- **Work item**
Please restate the material below word for word, from the first line through the one that contains "Chamber matching ;", inclusive.

- **Stored data**
[Start of Attachment]

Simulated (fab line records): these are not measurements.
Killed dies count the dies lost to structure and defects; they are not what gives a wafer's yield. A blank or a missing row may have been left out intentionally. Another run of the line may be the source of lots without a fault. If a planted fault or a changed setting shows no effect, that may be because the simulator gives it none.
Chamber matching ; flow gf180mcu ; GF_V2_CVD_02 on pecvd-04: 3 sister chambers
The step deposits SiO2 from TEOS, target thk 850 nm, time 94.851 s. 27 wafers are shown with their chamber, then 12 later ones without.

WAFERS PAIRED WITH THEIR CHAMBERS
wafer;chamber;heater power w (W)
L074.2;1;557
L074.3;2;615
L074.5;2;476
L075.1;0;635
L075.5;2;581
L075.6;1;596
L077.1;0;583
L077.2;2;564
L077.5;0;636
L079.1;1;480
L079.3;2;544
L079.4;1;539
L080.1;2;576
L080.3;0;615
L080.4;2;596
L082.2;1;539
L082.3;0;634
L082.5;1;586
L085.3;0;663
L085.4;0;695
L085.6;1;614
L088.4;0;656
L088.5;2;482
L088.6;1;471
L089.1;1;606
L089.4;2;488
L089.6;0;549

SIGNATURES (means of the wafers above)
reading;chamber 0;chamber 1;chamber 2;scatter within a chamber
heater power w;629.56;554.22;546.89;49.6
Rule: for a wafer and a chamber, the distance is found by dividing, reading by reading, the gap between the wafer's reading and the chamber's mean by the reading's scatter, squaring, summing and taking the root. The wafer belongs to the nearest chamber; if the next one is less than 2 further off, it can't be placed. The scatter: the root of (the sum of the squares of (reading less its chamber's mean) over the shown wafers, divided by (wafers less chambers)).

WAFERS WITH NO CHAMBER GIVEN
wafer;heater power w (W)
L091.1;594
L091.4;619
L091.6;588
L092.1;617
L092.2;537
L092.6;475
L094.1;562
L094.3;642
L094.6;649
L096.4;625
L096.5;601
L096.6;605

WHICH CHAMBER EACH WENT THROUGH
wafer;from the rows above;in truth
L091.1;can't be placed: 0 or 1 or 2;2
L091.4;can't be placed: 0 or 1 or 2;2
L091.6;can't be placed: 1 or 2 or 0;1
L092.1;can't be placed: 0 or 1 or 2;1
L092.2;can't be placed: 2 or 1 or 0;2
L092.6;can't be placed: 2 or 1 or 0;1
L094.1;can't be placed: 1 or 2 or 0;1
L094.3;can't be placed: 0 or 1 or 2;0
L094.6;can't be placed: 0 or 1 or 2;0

[End of Attachment]

- **Response area**
Simulated (fab line records): these are not measurements.
Killed dies count the dies lost to structure and defects; they are not what gives a wafer's yield. A blank or a missing row may have been left out intentionally. Another run of the line may be the source of lots without a fault. If a planted fault or a changed setting shows no effect, that may be because the simulator gives it none.
Chamber matching ; flow gf180mcu ; GF_V2_CVD_02 on pecvd-04: 3 sister chambers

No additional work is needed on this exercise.